Work item: Please transcribe the entries below without changing a single character.

Given data:
══════

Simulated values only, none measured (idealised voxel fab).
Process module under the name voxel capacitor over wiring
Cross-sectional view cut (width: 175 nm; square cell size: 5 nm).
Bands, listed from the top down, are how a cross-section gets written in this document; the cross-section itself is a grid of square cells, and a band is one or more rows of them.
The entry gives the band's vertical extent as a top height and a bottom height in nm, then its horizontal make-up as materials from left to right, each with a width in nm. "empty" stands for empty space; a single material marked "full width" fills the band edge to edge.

══════

Exercise result:
Simulated values only, none measured (idealised voxel fab).
Process module under the name voxel capacitor over wiring
Cross-sectional view cut (width: 175 nm; square cell size: 5 nm).
Bands, listed from the top down, are how a cross-section gets written in this document; the cross-section itself is a grid of square cells, and a band is one or more rows of them.
The entry gives the band's vertical extent as a top height and a bottom height in nm, then its horizontal make-up as materials from left to right, each with a width in nm. "empty" stands for empty space; a single material marked "full width" fills the band edge to edge.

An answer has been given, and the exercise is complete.